◆ **Assignment**: Would you please transcribe, exactly as written, the lines of the entries below starting at the one that holds "ok so looking" and ending at the one that holds "</measurement>", both included?

=== Data to examine ===
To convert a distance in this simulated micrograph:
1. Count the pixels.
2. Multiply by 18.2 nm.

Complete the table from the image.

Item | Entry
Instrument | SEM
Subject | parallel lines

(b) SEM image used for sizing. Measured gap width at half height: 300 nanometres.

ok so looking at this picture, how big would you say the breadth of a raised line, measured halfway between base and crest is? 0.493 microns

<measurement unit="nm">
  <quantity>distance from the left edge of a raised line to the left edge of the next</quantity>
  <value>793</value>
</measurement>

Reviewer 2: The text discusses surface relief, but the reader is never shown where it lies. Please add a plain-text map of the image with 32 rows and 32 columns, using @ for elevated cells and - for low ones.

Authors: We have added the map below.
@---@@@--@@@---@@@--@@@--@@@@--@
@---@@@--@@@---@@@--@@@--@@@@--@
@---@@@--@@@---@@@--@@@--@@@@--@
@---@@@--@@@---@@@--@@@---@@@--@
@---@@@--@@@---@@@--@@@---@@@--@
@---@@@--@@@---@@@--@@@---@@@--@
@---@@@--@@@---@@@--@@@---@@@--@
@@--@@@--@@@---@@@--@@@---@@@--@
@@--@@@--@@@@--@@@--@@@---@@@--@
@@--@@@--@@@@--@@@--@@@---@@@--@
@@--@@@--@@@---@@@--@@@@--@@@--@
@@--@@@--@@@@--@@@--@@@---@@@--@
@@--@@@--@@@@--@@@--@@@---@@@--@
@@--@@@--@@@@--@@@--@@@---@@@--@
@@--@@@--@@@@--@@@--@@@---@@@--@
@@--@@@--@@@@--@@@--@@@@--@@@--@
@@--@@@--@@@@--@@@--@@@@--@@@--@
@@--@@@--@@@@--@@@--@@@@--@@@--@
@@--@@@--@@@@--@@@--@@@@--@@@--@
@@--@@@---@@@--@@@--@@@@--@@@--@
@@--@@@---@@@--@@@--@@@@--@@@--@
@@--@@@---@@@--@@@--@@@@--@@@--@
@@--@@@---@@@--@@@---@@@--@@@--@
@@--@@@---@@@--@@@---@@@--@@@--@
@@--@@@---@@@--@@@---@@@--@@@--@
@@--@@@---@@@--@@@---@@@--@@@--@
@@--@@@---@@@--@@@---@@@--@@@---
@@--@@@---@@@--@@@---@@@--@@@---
===

◆ **Response box**:
ok so looking at this picture, how big would you say the breadth of a raised line, measured halfway between base and crest is? 0.493 microns

<measurement unit="nm">
  <quantity>distance from the left edge of a raised line to the left edge of the next</quantity>
  <value>793</value>
</measurement>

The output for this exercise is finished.